== Provided material ==

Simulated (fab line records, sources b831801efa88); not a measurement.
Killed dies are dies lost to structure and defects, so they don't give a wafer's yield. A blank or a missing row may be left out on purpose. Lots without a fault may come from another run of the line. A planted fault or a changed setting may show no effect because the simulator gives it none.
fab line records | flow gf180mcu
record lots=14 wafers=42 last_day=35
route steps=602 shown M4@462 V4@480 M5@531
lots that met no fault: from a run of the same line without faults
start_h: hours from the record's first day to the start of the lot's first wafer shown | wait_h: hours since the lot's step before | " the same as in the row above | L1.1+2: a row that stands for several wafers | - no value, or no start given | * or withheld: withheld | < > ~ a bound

===

## Required action:
The material above should be returned exactly, in full.

## Answer space:
Simulated (fab line records, sources b831801efa88); not a measurement.
Killed dies are dies lost to structure and defects, so they don't give a wafer's yield. A blank or a missing row may be left out on purpose. Lots without a fault may come from another run of the line. A planted fault or a changed setting may show no effect because the simulator gives it none.
fab line records | flow gf180mcu
record lots=14 wafers=42 last_day=35
route steps=602 shown M4@462 V4@480 M5@531
lots that met no fault: from a run of the same line without faults
start_h: hours from the record's first day to the start of the lot's first wafer shown | wait_h: hours since the lot's step before | " the same as in the row above | L1.1+2: a row that stands for several wafers | - no value, or no start given | * or withheld: withheld | < > ~ a bound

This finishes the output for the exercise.